### [Activity]
Retype each entry below exactly as it stands.

### [Data to examine]
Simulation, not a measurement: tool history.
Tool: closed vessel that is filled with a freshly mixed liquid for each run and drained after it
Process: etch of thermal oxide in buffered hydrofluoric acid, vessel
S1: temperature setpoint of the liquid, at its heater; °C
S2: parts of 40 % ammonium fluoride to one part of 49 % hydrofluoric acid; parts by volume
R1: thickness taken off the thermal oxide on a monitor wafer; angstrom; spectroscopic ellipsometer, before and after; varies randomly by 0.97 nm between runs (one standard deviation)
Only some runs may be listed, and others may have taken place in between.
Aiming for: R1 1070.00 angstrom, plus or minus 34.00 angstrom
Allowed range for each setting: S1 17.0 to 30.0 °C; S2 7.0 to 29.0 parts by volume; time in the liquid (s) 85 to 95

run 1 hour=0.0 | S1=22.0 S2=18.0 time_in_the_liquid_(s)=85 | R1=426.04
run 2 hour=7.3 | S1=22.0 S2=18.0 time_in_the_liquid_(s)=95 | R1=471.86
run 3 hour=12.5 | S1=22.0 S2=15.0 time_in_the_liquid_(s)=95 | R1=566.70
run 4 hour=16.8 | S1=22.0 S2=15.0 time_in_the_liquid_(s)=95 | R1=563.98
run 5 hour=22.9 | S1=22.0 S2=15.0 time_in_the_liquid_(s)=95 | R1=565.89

### [Task answer]
Simulation, not a measurement: tool history.
Tool: closed vessel that is filled with a freshly mixed liquid for each run and drained after it
Process: etch of thermal oxide in buffered hydrofluoric acid, vessel
S1: temperature setpoint of the liquid, at its heater; °C
S2: parts of 40 % ammonium fluoride to one part of 49 % hydrofluoric acid; parts by volume
R1: thickness taken off the thermal oxide on a monitor wafer; angstrom; spectroscopic ellipsometer, before and after; varies randomly by 0.97 nm between runs (one standard deviation)
Only some runs may be listed, and others may have taken place in between.
Aiming for: R1 1070.00 angstrom, plus or minus 34.00 angstrom
Allowed range for each setting: S1 17.0 to 30.0 °C; S2 7.0 to 29.0 parts by volume; time in the liquid (s) 85 to 95

run 1 hour=0.0 | S1=22.0 S2=18.0 time_in_the_liquid_(s)=85 | R1=426.04
run 2 hour=7.3 | S1=22.0 S2=18.0 time_in_the_liquid_(s)=95 | R1=471.86
run 3 hour=12.5 | S1=22.0 S2=15.0 time_in_the_liquid_(s)=95 | R1=566.70
run 4 hour=16.8 | S1=22.0 S2=15.0 time_in_the_liquid_(s)=95 | R1=563.98
run 5 hour=22.9 | S1=22.0 S2=15.0 time_in_the_liquid_(s)=95 | R1=565.89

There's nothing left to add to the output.